### Dataset entries

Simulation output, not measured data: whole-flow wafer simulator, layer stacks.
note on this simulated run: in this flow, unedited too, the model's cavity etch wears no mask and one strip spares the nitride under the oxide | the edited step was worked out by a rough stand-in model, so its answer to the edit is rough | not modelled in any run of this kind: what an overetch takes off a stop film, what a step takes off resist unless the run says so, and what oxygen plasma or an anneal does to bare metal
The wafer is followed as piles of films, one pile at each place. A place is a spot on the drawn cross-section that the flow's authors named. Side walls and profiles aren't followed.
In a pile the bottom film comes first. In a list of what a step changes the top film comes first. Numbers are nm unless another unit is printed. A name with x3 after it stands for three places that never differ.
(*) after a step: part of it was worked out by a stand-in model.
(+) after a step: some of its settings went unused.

######

> Work task:
When you reach the end of the records, set them all down again exactly.

> Expected answer:
Simulation output, not measured data: whole-flow wafer simulator, layer stacks.
note on this simulated run: in this flow, unedited too, the model's cavity etch wears no mask and one strip spares the nitride under the oxide | the edited step was worked out by a rough stand-in model, so its answer to the edit is rough | not modelled in any run of this kind: what an overetch takes off a stop film, what a step takes off resist unless the run says so, and what oxygen plasma or an anneal does to bare metal
The wafer is followed as piles of films, one pile at each place. A place is a spot on the drawn cross-section that the flow's authors named. Side walls and profiles aren't followed.
In a pile the bottom film comes first. In a list of what a step changes the top film comes first. Numbers are nm unless another unit is printed. A name with x3 after it stands for three places that never differ.
(*) after a step: part of it was worked out by a stand-in model.
(+) after a step: some of its settings went unused.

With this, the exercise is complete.